▸ Action item:
Your answer must be the listing, given again word for word.

++++ Source data ++++
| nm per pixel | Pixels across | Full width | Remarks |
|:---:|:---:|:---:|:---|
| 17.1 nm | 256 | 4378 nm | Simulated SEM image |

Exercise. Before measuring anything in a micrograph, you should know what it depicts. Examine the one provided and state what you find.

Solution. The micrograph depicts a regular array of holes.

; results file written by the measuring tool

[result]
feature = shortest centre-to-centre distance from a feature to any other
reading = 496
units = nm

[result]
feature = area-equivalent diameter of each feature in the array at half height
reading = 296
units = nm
++++

▸ Exercise response:
| nm per pixel | Pixels across | Full width | Remarks |
|:---:|:---:|:---:|:---|
| 17.1 nm | 256 | 4378 nm | Simulated SEM image |

Exercise. Before measuring anything in a micrograph, you should know what it depicts. Examine the one provided and state what you find.

Solution. The micrograph depicts a regular array of holes.

; results file written by the measuring tool

[result]
feature = shortest centre-to-centre distance from a feature to any other
reading = 496
units = nm

[result]
feature = area-equivalent diameter of each feature in the array at half height
reading = 296
units = nm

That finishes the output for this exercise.